» Work request
Copy exactly the lines of the material below that run from the one containing "(*) after a" through the one containing "With only the". Copy no other lines.

» Record excerpts
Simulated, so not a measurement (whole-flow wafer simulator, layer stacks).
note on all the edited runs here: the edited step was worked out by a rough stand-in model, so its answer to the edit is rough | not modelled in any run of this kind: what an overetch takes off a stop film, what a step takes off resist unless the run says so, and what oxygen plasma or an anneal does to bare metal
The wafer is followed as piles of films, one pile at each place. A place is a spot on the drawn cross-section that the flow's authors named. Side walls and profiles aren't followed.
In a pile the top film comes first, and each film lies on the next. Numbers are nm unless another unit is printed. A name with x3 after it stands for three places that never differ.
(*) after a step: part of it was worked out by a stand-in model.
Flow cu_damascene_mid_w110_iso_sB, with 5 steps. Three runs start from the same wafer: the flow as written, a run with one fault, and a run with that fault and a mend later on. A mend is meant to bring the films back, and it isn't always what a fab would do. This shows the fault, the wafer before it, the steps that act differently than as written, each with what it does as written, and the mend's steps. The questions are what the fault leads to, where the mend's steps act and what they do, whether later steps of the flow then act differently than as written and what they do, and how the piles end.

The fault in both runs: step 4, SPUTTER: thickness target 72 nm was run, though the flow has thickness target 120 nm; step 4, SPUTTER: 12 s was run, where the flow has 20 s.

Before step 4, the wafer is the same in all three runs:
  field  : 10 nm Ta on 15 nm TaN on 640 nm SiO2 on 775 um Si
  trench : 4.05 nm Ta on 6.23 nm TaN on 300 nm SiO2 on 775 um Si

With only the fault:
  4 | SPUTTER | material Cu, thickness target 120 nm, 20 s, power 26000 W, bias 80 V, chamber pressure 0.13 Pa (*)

» Task solution
(*) after a step: part of it was worked out by a stand-in model.
Flow cu_damascene_mid_w110_iso_sB, with 5 steps. Three runs start from the same wafer: the flow as written, a run with one fault, and a run with that fault and a mend later on. A mend is meant to bring the films back, and it isn't always what a fab would do. This shows the fault, the wafer before it, the steps that act differently than as written, each with what it does as written, and the mend's steps. The questions are what the fault leads to, where the mend's steps act and what they do, whether later steps of the flow then act differently than as written and what they do, and how the piles end.

The fault in both runs: step 4, SPUTTER: thickness target 72 nm was run, though the flow has thickness target 120 nm; step 4, SPUTTER: 12 s was run, where the flow has 20 s.

Before step 4, the wafer is the same in all three runs:
  field  : 10 nm Ta on 15 nm TaN on 640 nm SiO2 on 775 um Si
  trench : 4.05 nm Ta on 6.23 nm TaN on 300 nm SiO2 on 775 um Si

With only the fault:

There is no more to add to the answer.